══ EXCERPTED RECORDS ══

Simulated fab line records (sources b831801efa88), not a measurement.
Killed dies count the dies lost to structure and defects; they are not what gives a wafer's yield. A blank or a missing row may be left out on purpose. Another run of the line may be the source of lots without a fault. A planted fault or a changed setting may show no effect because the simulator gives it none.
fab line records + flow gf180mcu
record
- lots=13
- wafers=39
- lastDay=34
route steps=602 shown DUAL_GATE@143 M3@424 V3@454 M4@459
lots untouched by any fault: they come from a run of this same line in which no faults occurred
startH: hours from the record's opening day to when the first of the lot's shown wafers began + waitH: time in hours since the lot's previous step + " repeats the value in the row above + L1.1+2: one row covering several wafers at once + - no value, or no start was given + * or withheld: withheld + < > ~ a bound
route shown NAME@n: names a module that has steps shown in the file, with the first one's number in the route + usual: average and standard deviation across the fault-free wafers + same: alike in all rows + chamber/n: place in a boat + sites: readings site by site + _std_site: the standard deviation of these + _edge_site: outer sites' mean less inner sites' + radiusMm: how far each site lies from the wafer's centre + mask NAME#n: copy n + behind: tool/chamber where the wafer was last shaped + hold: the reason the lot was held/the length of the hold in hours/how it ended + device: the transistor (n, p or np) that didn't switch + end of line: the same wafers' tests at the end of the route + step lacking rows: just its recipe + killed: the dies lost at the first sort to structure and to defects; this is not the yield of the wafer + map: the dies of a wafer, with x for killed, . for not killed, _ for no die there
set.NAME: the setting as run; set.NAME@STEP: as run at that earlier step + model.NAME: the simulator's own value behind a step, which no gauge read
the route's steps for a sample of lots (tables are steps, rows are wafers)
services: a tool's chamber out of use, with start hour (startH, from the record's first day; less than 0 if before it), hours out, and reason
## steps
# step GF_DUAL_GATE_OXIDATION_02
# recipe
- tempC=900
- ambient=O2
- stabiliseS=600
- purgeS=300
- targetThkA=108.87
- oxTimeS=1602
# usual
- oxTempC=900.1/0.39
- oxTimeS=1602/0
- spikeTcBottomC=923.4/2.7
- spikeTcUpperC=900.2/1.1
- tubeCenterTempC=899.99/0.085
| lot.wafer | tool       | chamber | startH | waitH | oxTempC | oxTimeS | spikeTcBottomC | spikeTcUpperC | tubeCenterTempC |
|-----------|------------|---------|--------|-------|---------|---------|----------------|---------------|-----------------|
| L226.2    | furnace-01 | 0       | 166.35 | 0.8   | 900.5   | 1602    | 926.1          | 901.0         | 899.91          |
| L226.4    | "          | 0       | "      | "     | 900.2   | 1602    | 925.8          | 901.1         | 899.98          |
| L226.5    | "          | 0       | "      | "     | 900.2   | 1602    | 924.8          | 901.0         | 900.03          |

═══

ASSIGNMENT — Beginning with the first line above, could you copy every line exactly, up to and including the one with "the route's steps"?

ANSWER AREA —
Simulated fab line records (sources b831801efa88), not a measurement.
Killed dies count the dies lost to structure and defects; they are not what gives a wafer's yield. A blank or a missing row may be left out on purpose. Another run of the line may be the source of lots without a fault. A planted fault or a changed setting may show no effect because the simulator gives it none.
fab line records + flow gf180mcu
record
- lots=13
- wafers=39
- lastDay=34
route steps=602 shown DUAL_GATE@143 M3@424 V3@454 M4@459
lots untouched by any fault: they come from a run of this same line in which no faults occurred
startH: hours from the record's opening day to when the first of the lot's shown wafers began + waitH: time in hours since the lot's previous step + " repeats the value in the row above + L1.1+2: one row covering several wafers at once + - no value, or no start was given + * or withheld: withheld + < > ~ a bound
route shown NAME@n: names a module that has steps shown in the file, with the first one's number in the route + usual: average and standard deviation across the fault-free wafers + same: alike in all rows + chamber/n: place in a boat + sites: readings site by site + _std_site: the standard deviation of these + _edge_site: outer sites' mean less inner sites' + radiusMm: how far each site lies from the wafer's centre + mask NAME#n: copy n + behind: tool/chamber where the wafer was last shaped + hold: the reason the lot was held/the length of the hold in hours/how it ended + device: the transistor (n, p or np) that didn't switch + end of line: the same wafers' tests at the end of the route + step lacking rows: just its recipe + killed: the dies lost at the first sort to structure and to defects; this is not the yield of the wafer + map: the dies of a wafer, with x for killed, . for not killed, _ for no die there
set.NAME: the setting as run; set.NAME@STEP: as run at that earlier step + model.NAME: the simulator's own value behind a step, which no gauge read
the route's steps for a sample of lots (tables are steps, rows are wafers)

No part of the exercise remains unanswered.